EXTRACTED RECORDS ::
BEGIN

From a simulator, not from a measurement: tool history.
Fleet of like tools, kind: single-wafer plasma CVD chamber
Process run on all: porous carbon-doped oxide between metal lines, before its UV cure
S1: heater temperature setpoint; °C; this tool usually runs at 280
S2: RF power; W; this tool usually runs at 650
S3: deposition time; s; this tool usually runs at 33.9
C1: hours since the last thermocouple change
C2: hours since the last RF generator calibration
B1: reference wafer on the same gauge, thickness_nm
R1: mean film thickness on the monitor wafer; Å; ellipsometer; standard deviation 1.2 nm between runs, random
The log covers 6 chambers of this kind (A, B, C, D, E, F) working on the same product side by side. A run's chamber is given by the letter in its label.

END

WORK TASK :: Nothing in the data should be left out when you retype it exactly.

EXERCISE RESULT ::
From a simulator, not from a measurement: tool history.
Fleet of like tools, kind: single-wafer plasma CVD chamber
Process run on all: porous carbon-doped oxide between metal lines, before its UV cure
S1: heater temperature setpoint; °C; this tool usually runs at 280
S2: RF power; W; this tool usually runs at 650
S3: deposition time; s; this tool usually runs at 33.9
C1: hours since the last thermocouple change
C2: hours since the last RF generator calibration
B1: reference wafer on the same gauge, thickness_nm
R1: mean film thickness on the monitor wafer; Å; ellipsometer; standard deviation 1.2 nm between runs, random
The log covers 6 chambers of this kind (A, B, C, D, E, F) working on the same product side by side. A run's chamber is given by the letter in its label.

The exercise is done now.